====

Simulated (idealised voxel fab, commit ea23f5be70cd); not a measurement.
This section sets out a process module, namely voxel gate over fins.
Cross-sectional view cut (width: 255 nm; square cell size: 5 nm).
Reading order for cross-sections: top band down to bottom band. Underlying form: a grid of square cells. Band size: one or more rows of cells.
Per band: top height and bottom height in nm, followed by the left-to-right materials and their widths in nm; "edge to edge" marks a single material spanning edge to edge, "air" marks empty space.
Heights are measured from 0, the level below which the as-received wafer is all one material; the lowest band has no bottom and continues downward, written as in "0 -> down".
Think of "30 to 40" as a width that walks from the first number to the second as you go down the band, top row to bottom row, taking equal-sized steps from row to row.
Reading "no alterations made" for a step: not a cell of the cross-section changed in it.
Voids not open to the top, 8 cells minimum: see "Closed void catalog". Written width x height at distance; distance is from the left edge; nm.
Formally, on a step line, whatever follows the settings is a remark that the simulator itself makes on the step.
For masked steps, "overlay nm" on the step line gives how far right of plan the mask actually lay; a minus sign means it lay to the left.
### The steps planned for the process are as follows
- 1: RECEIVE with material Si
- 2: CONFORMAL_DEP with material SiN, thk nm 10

====

> **ASSIGNED TASK**
Repeat the data word for word, leaving out no line.

> **EXERCISE RESPONSE**
Simulated (idealised voxel fab, commit ea23f5be70cd); not a measurement.
This section sets out a process module, namely voxel gate over fins.
Cross-sectional view cut (width: 255 nm; square cell size: 5 nm).
Reading order for cross-sections: top band down to bottom band. Underlying form: a grid of square cells. Band size: one or more rows of cells.
Per band: top height and bottom height in nm, followed by the left-to-right materials and their widths in nm; "edge to edge" marks a single material spanning edge to edge, "air" marks empty space.
Heights are measured from 0, the level below which the as-received wafer is all one material; the lowest band has no bottom and continues downward, written as in "0 -> down".
Think of "30 to 40" as a width that walks from the first number to the second as you go down the band, top row to bottom row, taking equal-sized steps from row to row.
Reading "no alterations made" for a step: not a cell of the cross-section changed in it.
Voids not open to the top, 8 cells minimum: see "Closed void catalog". Written width x height at distance; distance is from the left edge; nm.
Formally, on a step line, whatever follows the settings is a remark that the simulator itself makes on the step.
For masked steps, "overlay nm" on the step line gives how far right of plan the mask actually lay; a minus sign means it lay to the left.
### The steps planned for the process are as follows
- 1: RECEIVE with material Si
- 2: CONFORMAL_DEP with material SiN, thk nm 10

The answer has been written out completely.